[SUPPLIED ENTRIES]

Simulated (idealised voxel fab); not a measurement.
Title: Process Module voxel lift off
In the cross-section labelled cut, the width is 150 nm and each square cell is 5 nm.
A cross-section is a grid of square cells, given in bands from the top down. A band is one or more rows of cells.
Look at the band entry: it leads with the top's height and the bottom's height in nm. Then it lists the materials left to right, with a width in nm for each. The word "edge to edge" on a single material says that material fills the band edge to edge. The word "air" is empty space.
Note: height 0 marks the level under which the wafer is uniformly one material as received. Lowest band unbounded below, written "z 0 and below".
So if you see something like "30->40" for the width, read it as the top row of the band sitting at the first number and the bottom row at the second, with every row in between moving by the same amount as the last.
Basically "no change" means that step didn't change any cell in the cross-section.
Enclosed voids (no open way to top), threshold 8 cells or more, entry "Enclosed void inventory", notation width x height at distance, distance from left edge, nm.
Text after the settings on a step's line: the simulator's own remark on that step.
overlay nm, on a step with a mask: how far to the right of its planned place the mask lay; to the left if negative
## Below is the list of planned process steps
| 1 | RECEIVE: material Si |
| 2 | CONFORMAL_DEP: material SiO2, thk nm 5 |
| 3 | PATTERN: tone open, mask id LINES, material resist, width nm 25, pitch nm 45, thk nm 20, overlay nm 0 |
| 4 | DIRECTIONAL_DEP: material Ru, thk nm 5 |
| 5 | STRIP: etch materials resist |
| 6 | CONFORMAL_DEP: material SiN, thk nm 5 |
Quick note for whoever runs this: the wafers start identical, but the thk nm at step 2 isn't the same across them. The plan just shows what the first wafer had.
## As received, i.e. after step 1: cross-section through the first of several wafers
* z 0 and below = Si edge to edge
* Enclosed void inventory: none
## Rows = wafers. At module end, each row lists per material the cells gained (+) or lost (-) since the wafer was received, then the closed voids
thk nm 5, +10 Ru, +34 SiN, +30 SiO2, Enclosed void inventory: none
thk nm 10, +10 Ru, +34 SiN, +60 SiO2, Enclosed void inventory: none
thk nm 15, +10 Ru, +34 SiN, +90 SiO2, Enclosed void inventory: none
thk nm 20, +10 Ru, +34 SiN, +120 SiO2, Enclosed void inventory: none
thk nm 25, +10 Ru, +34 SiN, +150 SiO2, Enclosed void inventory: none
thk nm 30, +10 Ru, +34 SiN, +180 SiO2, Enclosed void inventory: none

[/SUPPLIED ENTRIES]

* **BRIEF**:
The required answer is the run of lines above, starting at the line with "## As received, i.e." and ending at the line with "thk nm 25, +10", reproduced exactly with both ends.

* **EXERCISE SOLUTION**:
## As received, i.e. after step 1: cross-section through the first of several wafers
* z 0 and below = Si edge to edge
* Enclosed void inventory: none
## Rows = wafers. At module end, each row lists per material the cells gained (+) or lost (-) since the wafer was received, then the closed voids
thk nm 5, +10 Ru, +34 SiN, +30 SiO2, Enclosed void inventory: none
thk nm 10, +10 Ru, +34 SiN, +60 SiO2, Enclosed void inventory: none
thk nm 15, +10 Ru, +34 SiN, +90 SiO2, Enclosed void inventory: none
thk nm 20, +10 Ru, +34 SiN, +120 SiO2, Enclosed void inventory: none
thk nm 25, +10 Ru, +34 SiN, +150 SiO2, Enclosed void inventory: none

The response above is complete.